> TASK ITEM: Repeat the whole listing below with nothing added or dropped.

> DATA RECORDS:
=== Begin Enclosure ===

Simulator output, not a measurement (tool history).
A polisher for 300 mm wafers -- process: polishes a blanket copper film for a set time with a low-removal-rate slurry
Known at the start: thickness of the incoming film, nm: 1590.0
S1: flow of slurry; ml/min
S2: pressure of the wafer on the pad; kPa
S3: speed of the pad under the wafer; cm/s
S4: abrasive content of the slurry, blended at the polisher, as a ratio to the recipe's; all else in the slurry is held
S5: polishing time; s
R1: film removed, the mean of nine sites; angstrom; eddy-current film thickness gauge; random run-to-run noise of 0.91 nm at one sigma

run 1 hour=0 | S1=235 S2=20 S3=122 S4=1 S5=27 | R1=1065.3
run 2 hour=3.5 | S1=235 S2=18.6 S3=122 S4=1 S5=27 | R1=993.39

=== End Enclosure ===

> RESULT:
Simulator output, not a measurement (tool history).
A polisher for 300 mm wafers -- process: polishes a blanket copper film for a set time with a low-removal-rate slurry
Known at the start: thickness of the incoming film, nm: 1590.0
S1: flow of slurry; ml/min
S2: pressure of the wafer on the pad; kPa
S3: speed of the pad under the wafer; cm/s
S4: abrasive content of the slurry, blended at the polisher, as a ratio to the recipe's; all else in the slurry is held
S5: polishing time; s
R1: film removed, the mean of nine sites; angstrom; eddy-current film thickness gauge; random run-to-run noise of 0.91 nm at one sigma

run 1 hour=0 | S1=235 S2=20 S3=122 S4=1 S5=27 | R1=1065.3
run 2 hour=3.5 | S1=235 S2=18.6 S3=122 S4=1 S5=27 | R1=993.39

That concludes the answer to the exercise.